*WORK ORDER:*
Each entry is to be restated word for word, with nothing omitted.

▬▬▬
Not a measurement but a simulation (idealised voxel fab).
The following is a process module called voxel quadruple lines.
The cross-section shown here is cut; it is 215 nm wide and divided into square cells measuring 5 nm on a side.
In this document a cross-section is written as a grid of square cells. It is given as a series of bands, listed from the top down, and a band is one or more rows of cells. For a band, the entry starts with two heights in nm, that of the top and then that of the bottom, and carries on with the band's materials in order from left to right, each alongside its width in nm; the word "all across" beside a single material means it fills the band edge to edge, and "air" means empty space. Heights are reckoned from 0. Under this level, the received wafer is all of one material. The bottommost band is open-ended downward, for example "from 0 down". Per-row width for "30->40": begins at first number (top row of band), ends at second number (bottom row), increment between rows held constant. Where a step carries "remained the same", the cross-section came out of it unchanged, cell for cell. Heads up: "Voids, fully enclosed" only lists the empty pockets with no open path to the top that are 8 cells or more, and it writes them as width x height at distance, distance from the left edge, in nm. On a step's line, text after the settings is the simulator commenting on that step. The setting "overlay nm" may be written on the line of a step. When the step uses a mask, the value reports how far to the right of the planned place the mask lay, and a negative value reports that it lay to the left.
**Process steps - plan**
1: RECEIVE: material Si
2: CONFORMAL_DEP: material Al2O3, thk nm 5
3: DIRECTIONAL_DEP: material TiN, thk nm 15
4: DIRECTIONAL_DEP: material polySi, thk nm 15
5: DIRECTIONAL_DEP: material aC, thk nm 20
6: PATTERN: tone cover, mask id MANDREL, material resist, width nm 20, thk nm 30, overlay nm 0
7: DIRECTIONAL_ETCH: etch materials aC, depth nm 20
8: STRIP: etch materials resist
▬▬▬

*ANSWER BOX:*
Not a measurement but a simulation (idealised voxel fab).
The following is a process module called voxel quadruple lines.
The cross-section shown here is cut; it is 215 nm wide and divided into square cells measuring 5 nm on a side.
In this document a cross-section is written as a grid of square cells. It is given as a series of bands, listed from the top down, and a band is one or more rows of cells. For a band, the entry starts with two heights in nm, that of the top and then that of the bottom, and carries on with the band's materials in order from left to right, each alongside its width in nm; the word "all across" beside a single material means it fills the band edge to edge, and "air" means empty space. Heights are reckoned from 0. Under this level, the received wafer is all of one material. The bottommost band is open-ended downward, for example "from 0 down". Per-row width for "30->40": begins at first number (top row of band), ends at second number (bottom row), increment between rows held constant. Where a step carries "remained the same", the cross-section came out of it unchanged, cell for cell. Heads up: "Voids, fully enclosed" only lists the empty pockets with no open path to the top that are 8 cells or more, and it writes them as width x height at distance, distance from the left edge, in nm. On a step's line, text after the settings is the simulator commenting on that step. The setting "overlay nm" may be written on the line of a step. When the step uses a mask, the value reports how far to the right of the planned place the mask lay, and a negative value reports that it lay to the left.
**Process steps - plan**
1: RECEIVE: material Si
2: CONFORMAL_DEP: material Al2O3, thk nm 5
3: DIRECTIONAL_DEP: material TiN, thk nm 15
4: DIRECTIONAL_DEP: material polySi, thk nm 15
5: DIRECTIONAL_DEP: material aC, thk nm 20
6: PATTERN: tone cover, mask id MANDREL, material resist, width nm 20, thk nm 30, overlay nm 0
7: DIRECTIONAL_ETCH: etch materials aC, depth nm 20
8: STRIP: etch materials resist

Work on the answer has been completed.